(Assigned task) What follows is a set of entries; retype all of them exactly.

(Excerpted data)
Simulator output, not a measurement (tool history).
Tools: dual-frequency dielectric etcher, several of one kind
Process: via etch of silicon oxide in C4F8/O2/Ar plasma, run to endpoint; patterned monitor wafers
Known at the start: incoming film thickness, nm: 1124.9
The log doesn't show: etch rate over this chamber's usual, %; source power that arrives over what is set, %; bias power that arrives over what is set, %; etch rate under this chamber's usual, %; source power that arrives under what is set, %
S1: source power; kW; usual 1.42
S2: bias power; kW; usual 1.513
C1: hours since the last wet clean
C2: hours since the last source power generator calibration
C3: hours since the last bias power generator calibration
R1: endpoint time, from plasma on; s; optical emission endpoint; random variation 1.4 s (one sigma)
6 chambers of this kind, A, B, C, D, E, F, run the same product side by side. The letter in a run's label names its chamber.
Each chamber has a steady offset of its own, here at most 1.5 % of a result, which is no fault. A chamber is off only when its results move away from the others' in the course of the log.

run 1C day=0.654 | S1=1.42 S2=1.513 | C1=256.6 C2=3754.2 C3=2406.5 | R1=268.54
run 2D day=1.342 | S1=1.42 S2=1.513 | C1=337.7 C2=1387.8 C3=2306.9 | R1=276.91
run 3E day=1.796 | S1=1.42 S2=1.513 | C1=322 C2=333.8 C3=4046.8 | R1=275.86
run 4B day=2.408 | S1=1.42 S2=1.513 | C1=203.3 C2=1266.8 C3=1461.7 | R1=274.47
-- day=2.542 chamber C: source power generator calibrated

(Written reply)
Simulator output, not a measurement (tool history).
Tools: dual-frequency dielectric etcher, several of one kind
Process: via etch of silicon oxide in C4F8/O2/Ar plasma, run to endpoint; patterned monitor wafers
Known at the start: incoming film thickness, nm: 1124.9
The log doesn't show: etch rate over this chamber's usual, %; source power that arrives over what is set, %; bias power that arrives over what is set, %; etch rate under this chamber's usual, %; source power that arrives under what is set, %
S1: source power; kW; usual 1.42
S2: bias power; kW; usual 1.513
C1: hours since the last wet clean
C2: hours since the last source power generator calibration
C3: hours since the last bias power generator calibration
R1: endpoint time, from plasma on; s; optical emission endpoint; random variation 1.4 s (one sigma)
6 chambers of this kind, A, B, C, D, E, F, run the same product side by side. The letter in a run's label names its chamber.
Each chamber has a steady offset of its own, here at most 1.5 % of a result, which is no fault. A chamber is off only when its results move away from the others' in the course of the log.

run 1C day=0.654 | S1=1.42 S2=1.513 | C1=256.6 C2=3754.2 C3=2406.5 | R1=268.54
run 2D day=1.342 | S1=1.42 S2=1.513 | C1=337.7 C2=1387.8 C3=2306.9 | R1=276.91
run 3E day=1.796 | S1=1.42 S2=1.513 | C1=322 C2=333.8 C3=4046.8 | R1=275.86
run 4B day=2.408 | S1=1.42 S2=1.513 | C1=203.3 C2=1266.8 C3=1461.7 | R1=274.47
-- day=2.542 chamber C: source power generator calibrated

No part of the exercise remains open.